§ **REQUIRED ACTION**: Exactly the lines from the first line of the listing through the line containing "changed in it." should appear in the output, unchanged.

§ **PROVIDED DATA**:
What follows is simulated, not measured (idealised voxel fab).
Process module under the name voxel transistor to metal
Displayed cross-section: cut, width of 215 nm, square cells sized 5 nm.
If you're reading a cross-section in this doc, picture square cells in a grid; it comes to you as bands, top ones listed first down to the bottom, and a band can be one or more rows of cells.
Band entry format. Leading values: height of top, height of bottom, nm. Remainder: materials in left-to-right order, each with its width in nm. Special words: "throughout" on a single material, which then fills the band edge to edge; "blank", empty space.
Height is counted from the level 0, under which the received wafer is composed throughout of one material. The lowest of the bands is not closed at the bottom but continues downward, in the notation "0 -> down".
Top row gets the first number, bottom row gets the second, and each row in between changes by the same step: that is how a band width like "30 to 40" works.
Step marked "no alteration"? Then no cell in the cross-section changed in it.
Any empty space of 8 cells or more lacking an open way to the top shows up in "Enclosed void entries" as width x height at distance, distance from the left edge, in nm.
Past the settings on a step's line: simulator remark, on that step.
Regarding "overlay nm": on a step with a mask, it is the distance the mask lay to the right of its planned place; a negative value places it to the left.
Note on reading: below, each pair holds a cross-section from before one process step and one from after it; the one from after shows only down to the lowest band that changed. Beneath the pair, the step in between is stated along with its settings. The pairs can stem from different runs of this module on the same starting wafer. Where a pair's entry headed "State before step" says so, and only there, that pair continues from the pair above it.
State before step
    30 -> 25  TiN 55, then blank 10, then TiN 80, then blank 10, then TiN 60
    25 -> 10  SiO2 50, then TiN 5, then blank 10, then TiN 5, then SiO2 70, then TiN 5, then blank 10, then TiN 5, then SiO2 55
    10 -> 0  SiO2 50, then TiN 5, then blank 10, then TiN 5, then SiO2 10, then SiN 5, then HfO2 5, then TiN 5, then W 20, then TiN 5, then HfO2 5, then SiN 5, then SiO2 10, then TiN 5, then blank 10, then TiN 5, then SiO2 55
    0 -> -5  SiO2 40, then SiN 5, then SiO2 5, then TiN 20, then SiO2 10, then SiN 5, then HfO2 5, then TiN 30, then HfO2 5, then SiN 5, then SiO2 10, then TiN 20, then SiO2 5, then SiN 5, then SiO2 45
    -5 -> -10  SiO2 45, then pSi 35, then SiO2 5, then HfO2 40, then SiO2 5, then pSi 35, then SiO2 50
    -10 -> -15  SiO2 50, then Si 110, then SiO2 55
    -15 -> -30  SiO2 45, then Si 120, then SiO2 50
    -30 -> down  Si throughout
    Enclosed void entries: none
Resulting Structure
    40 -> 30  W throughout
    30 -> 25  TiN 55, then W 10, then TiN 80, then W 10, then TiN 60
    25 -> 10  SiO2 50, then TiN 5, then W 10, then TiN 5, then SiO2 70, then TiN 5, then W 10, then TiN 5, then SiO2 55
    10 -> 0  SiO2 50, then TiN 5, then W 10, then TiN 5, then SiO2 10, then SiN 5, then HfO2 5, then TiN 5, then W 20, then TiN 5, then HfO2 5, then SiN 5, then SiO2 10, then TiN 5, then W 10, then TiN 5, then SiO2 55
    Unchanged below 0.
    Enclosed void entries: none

§ **EXERCISE ANSWER**:
What follows is simulated, not measured (idealised voxel fab).
Process module under the name voxel transistor to metal
Displayed cross-section: cut, width of 215 nm, square cells sized 5 nm.
If you're reading a cross-section in this doc, picture square cells in a grid; it comes to you as bands, top ones listed first down to the bottom, and a band can be one or more rows of cells.
Band entry format. Leading values: height of top, height of bottom, nm. Remainder: materials in left-to-right order, each with its width in nm. Special words: "throughout" on a single material, which then fills the band edge to edge; "blank", empty space.
Height is counted from the level 0, under which the received wafer is composed throughout of one material. The lowest of the bands is not closed at the bottom but continues downward, in the notation "0 -> down".
Top row gets the first number, bottom row gets the second, and each row in between changes by the same step: that is how a band width like "30 to 40" works.
Step marked "no alteration"? Then no cell in the cross-section changed in it.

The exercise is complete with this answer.